» **Work instruction**
Retype the entries in full.

Extracted data below:
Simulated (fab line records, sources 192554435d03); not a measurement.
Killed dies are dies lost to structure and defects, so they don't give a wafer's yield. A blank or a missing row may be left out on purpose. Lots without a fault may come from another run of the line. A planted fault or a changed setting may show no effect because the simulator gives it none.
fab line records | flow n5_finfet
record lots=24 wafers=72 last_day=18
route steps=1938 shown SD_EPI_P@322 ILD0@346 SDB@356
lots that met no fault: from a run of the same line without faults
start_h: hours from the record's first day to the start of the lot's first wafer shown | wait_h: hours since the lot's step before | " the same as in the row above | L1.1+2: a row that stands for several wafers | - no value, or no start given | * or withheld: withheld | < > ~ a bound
End of Extracted data.

» **Expected answer**
Simulated (fab line records, sources 192554435d03); not a measurement.
Killed dies are dies lost to structure and defects, so they don't give a wafer's yield. A blank or a missing row may be left out on purpose. Lots without a fault may come from another run of the line. A planted fault or a changed setting may show no effect because the simulator gives it none.
fab line records | flow n5_finfet
record lots=24 wafers=72 last_day=18
route steps=1938 shown SD_EPI_P@322 ILD0@346 SDB@356
lots that met no fault: from a run of the same line without faults
start_h: hours from the record's first day to the start of the lot's first wafer shown | wait_h: hours since the lot's step before | " the same as in the row above | L1.1+2: a row that stands for several wafers | - no value, or no start given | * or withheld: withheld | < > ~ a bound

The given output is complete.